Activity:
Could you give every record again, exactly as it reads?

++++++++

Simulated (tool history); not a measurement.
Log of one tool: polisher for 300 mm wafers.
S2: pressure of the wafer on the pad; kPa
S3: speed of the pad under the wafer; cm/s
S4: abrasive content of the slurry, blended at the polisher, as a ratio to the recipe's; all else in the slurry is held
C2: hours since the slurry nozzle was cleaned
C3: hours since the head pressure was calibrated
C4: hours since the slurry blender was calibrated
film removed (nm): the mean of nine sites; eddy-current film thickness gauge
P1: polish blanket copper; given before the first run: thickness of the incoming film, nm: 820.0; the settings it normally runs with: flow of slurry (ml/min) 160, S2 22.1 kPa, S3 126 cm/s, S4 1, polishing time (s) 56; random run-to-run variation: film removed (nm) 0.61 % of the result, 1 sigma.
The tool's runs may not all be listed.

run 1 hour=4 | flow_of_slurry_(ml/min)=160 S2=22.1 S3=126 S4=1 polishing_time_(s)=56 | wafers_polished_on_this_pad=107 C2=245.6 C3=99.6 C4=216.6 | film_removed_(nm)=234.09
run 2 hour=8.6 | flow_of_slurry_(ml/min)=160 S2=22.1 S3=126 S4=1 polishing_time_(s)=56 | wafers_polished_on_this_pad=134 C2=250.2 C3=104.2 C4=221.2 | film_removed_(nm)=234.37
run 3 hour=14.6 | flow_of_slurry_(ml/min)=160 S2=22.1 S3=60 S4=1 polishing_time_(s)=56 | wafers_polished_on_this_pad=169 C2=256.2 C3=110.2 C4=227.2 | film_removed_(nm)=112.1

++++++++

Exercise output:
Simulated (tool history); not a measurement.
Log of one tool: polisher for 300 mm wafers.
S2: pressure of the wafer on the pad; kPa
S3: speed of the pad under the wafer; cm/s
S4: abrasive content of the slurry, blended at the polisher, as a ratio to the recipe's; all else in the slurry is held
C2: hours since the slurry nozzle was cleaned
C3: hours since the head pressure was calibrated
C4: hours since the slurry blender was calibrated
film removed (nm): the mean of nine sites; eddy-current film thickness gauge
P1: polish blanket copper; given before the first run: thickness of the incoming film, nm: 820.0; the settings it normally runs with: flow of slurry (ml/min) 160, S2 22.1 kPa, S3 126 cm/s, S4 1, polishing time (s) 56; random run-to-run variation: film removed (nm) 0.61 % of the result, 1 sigma.
The tool's runs may not all be listed.

run 1 hour=4 | flow_of_slurry_(ml/min)=160 S2=22.1 S3=126 S4=1 polishing_time_(s)=56 | wafers_polished_on_this_pad=107 C2=245.6 C3=99.6 C4=216.6 | film_removed_(nm)=234.09
run 2 hour=8.6 | flow_of_slurry_(ml/min)=160 S2=22.1 S3=126 S4=1 polishing_time_(s)=56 | wafers_polished_on_this_pad=134 C2=250.2 C3=104.2 C4=221.2 | film_removed_(nm)=234.37
run 3 hour=14.6 | flow_of_slurry_(ml/min)=160 S2=22.1 S3=60 S4=1 polishing_time_(s)=56 | wafers_polished_on_this_pad=169 C2=256.2 C3=110.2 C4=227.2 | film_removed_(nm)=112.1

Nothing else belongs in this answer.